==== GIVEN RECORDS ====

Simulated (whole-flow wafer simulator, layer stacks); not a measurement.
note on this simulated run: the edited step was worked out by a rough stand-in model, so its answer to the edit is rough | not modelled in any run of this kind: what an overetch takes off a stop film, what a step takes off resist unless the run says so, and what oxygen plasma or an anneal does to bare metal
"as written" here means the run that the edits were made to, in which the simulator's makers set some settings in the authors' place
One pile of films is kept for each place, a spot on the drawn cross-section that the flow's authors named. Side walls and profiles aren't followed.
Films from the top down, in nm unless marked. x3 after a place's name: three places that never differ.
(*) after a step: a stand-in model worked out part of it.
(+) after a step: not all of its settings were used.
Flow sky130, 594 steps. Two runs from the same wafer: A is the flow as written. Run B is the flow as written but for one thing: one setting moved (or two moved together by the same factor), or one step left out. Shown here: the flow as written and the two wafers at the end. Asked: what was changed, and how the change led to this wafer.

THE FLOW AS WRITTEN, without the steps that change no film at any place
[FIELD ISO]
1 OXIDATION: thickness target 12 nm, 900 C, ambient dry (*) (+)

====

**ACTION ITEM**
Within the material above, transcribe exactly the lines that run from the line holding "(*) after a" through the line holding "(+) after a".

**EXERCISE RESPONSE**
(*) after a step: a stand-in model worked out part of it.
(+) after a step: not all of its settings were used.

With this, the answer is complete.